◆ DATA SECTION:
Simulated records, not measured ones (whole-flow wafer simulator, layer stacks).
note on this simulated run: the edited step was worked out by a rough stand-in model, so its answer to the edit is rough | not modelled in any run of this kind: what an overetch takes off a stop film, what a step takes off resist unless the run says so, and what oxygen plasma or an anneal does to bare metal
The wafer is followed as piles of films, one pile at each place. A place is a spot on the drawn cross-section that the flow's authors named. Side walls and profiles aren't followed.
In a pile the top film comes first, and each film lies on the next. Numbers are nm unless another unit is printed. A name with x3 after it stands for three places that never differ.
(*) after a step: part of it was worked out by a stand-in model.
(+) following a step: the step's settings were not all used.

◆ WORK INSTRUCTION: Write out a word-for-word copy of every entry above.

◆ WRITTEN SOLUTION:
Simulated records, not measured ones (whole-flow wafer simulator, layer stacks).
note on this simulated run: the edited step was worked out by a rough stand-in model, so its answer to the edit is rough | not modelled in any run of this kind: what an overetch takes off a stop film, what a step takes off resist unless the run says so, and what oxygen plasma or an anneal does to bare metal
The wafer is followed as piles of films, one pile at each place. A place is a spot on the drawn cross-section that the flow's authors named. Side walls and profiles aren't followed.
In a pile the top film comes first, and each film lies on the next. Numbers are nm unless another unit is printed. A name with x3 after it stands for three places that never differ.
(*) after a step: part of it was worked out by a stand-in model.
(+) following a step: the step's settings were not all used.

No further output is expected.